→ **REQUIREMENT**
Repeat every entry below exactly.

** LISTED ENTRIES follows **

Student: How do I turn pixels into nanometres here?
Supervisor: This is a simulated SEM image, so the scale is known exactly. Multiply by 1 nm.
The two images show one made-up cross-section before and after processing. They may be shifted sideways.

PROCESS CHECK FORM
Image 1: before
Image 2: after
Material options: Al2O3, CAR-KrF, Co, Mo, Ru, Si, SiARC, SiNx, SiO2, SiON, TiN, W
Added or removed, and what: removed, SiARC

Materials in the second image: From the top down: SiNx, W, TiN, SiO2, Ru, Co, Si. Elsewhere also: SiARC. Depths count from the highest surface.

** End of LISTED ENTRIES **

→ **EXERCISE RESULT**
Student: How do I turn pixels into nanometres here?
Supervisor: This is a simulated SEM image, so the scale is known exactly. Multiply by 1 nm.
The two images show one made-up cross-section before and after processing. They may be shifted sideways.

PROCESS CHECK FORM
Image 1: before
Image 2: after
Material options: Al2O3, CAR-KrF, Co, Mo, Ru, Si, SiARC, SiNx, SiO2, SiON, TiN, W
Added or removed, and what: removed, SiARC

Materials in the second image: From the top down: SiNx, W, TiN, SiO2, Ru, Co, Si. Elsewhere also: SiARC. Depths count from the highest surface.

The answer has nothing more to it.